Supplied data —
────────────────────
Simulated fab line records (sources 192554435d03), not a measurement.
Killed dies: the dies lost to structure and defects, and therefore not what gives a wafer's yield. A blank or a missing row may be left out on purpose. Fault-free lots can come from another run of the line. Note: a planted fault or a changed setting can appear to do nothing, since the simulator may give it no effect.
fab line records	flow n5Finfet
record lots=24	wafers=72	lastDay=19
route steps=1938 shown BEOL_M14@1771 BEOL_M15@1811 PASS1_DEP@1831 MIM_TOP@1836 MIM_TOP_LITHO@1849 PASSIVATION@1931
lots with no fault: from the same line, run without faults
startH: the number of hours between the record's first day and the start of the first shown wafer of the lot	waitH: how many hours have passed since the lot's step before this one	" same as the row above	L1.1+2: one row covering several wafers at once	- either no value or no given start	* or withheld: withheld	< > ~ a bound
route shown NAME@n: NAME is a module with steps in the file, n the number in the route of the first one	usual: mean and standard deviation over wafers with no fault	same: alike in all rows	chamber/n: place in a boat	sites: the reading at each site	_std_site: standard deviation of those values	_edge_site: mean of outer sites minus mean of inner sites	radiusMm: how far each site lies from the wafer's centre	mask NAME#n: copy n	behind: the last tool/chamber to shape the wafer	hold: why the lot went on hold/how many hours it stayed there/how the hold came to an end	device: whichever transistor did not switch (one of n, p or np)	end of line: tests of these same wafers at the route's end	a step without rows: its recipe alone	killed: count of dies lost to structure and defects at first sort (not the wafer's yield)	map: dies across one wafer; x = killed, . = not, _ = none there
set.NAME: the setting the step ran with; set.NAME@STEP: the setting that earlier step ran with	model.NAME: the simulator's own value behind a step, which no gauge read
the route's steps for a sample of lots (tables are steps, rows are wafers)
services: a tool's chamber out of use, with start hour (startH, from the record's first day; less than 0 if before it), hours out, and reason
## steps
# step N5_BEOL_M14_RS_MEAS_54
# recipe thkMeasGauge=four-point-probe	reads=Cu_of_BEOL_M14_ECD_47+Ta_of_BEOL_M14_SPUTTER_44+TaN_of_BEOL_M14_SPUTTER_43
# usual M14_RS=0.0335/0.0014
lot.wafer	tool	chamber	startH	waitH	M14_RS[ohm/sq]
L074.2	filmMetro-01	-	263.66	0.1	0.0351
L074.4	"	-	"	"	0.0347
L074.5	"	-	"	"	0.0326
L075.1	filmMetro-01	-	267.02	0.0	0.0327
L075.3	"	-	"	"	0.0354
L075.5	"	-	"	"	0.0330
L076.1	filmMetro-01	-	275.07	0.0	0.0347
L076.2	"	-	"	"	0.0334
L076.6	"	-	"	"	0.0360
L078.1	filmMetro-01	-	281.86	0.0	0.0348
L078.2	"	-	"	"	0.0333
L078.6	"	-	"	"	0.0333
────────────────────

Task item —
Among the records above, only the lines between the line holding "set.NAME: the setting" and the line holding "the route's steps", inclusive, are to be output, exactly as written.

Answer space —
set.NAME: the setting the step ran with; set.NAME@STEP: the setting that earlier step ran with	model.NAME: the simulator's own value behind a step, which no gauge read
the route's steps for a sample of lots (tables are steps, rows are wafers)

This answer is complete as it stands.